━━━━━━━━━━
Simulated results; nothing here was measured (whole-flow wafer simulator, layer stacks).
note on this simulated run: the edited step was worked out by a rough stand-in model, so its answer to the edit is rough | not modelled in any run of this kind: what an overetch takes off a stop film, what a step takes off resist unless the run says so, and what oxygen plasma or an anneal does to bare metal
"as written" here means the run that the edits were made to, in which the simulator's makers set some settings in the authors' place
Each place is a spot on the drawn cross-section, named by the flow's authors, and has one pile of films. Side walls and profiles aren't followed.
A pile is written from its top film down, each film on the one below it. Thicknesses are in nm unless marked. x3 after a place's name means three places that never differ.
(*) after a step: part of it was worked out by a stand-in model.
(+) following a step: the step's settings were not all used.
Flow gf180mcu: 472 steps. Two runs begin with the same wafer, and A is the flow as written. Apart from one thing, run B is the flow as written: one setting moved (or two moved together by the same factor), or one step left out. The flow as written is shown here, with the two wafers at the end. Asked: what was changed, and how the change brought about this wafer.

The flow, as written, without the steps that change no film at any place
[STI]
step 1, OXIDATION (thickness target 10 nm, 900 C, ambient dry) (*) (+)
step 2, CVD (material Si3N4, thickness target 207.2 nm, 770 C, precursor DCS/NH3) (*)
━━━━━━━━━━

Work item: All records above are to be returned exactly as given.

Expected answer:
Simulated results; nothing here was measured (whole-flow wafer simulator, layer stacks).
note on this simulated run: the edited step was worked out by a rough stand-in model, so its answer to the edit is rough | not modelled in any run of this kind: what an overetch takes off a stop film, what a step takes off resist unless the run says so, and what oxygen plasma or an anneal does to bare metal
"as written" here means the run that the edits were made to, in which the simulator's makers set some settings in the authors' place
Each place is a spot on the drawn cross-section, named by the flow's authors, and has one pile of films. Side walls and profiles aren't followed.
A pile is written from its top film down, each film on the one below it. Thicknesses are in nm unless marked. x3 after a place's name means three places that never differ.
(*) after a step: part of it was worked out by a stand-in model.
(+) following a step: the step's settings were not all used.
Flow gf180mcu: 472 steps. Two runs begin with the same wafer, and A is the flow as written. Apart from one thing, run B is the flow as written: one setting moved (or two moved together by the same factor), or one step left out. The flow as written is shown here, with the two wafers at the end. Asked: what was changed, and how the change brought about this wafer.

The flow, as written, without the steps that change no film at any place
[STI]
step 1, OXIDATION (thickness target 10 nm, 900 C, ambient dry) (*) (+)
step 2, CVD (material Si3N4, thickness target 207.2 nm, 770 C, precursor DCS/NH3) (*)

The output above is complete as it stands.